--- --- ---

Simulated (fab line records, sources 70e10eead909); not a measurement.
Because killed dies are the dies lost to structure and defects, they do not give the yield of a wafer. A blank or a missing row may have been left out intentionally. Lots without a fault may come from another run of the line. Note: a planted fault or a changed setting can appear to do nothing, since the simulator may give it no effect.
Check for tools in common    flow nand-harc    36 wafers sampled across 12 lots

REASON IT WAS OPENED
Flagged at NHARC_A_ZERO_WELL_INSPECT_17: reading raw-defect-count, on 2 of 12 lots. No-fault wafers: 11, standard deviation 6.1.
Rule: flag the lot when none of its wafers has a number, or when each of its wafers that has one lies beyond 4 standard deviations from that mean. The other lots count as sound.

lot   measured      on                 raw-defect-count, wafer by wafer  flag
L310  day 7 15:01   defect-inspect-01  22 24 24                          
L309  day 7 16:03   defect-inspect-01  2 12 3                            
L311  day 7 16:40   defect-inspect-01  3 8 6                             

--- --- ---

Assignment
Every one of the entries must be printed exactly.

Result
Simulated (fab line records, sources 70e10eead909); not a measurement.
Because killed dies are the dies lost to structure and defects, they do not give the yield of a wafer. A blank or a missing row may have been left out intentionally. Lots without a fault may come from another run of the line. Note: a planted fault or a changed setting can appear to do nothing, since the simulator may give it no effect.
Check for tools in common    flow nand-harc    36 wafers sampled across 12 lots

REASON IT WAS OPENED
Flagged at NHARC_A_ZERO_WELL_INSPECT_17: reading raw-defect-count, on 2 of 12 lots. No-fault wafers: 11, standard deviation 6.1.
Rule: flag the lot when none of its wafers has a number, or when each of its wafers that has one lies beyond 4 standard deviations from that mean. The other lots count as sound.

lot   measured      on                 raw-defect-count, wafer by wafer  flag
L310  day 7 15:01   defect-inspect-01  22 24 24                          
L309  day 7 16:03   defect-inspect-01  2 12 3                            
L311  day 7 16:40   defect-inspect-01  3 8 6                             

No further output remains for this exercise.